● Excerpted data:
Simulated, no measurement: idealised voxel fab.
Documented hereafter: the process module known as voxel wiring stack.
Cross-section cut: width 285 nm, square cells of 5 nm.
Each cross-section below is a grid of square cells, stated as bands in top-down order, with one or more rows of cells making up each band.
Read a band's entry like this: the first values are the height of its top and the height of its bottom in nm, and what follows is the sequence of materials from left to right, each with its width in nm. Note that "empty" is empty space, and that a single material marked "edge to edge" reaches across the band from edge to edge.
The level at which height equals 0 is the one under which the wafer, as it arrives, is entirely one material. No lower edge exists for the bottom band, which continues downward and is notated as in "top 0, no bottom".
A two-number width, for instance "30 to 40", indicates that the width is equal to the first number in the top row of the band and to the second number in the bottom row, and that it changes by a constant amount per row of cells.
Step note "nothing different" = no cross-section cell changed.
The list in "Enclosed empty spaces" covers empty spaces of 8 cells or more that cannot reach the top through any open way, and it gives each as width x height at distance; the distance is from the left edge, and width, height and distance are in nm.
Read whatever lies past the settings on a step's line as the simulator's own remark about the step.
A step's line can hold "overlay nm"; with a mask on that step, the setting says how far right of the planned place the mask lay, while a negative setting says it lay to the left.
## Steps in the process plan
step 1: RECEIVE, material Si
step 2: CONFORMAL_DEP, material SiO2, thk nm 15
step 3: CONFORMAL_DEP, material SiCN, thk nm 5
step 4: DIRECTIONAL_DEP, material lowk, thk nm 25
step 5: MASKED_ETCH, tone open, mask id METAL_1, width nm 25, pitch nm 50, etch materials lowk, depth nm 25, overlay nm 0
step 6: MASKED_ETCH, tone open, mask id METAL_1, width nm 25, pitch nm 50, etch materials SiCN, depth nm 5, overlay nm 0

● Work task: Restate the entries above word for word, beginning with their first line and ending with the line holding "Read a band's"; omit everything else.

● Task result:
Simulated, no measurement: idealised voxel fab.
Documented hereafter: the process module known as voxel wiring stack.
Cross-section cut: width 285 nm, square cells of 5 nm.
Each cross-section below is a grid of square cells, stated as bands in top-down order, with one or more rows of cells making up each band.
Read a band's entry like this: the first values are the height of its top and the height of its bottom in nm, and what follows is the sequence of materials from left to right, each with its width in nm. Note that "empty" is empty space, and that a single material marked "edge to edge" reaches across the band from edge to edge.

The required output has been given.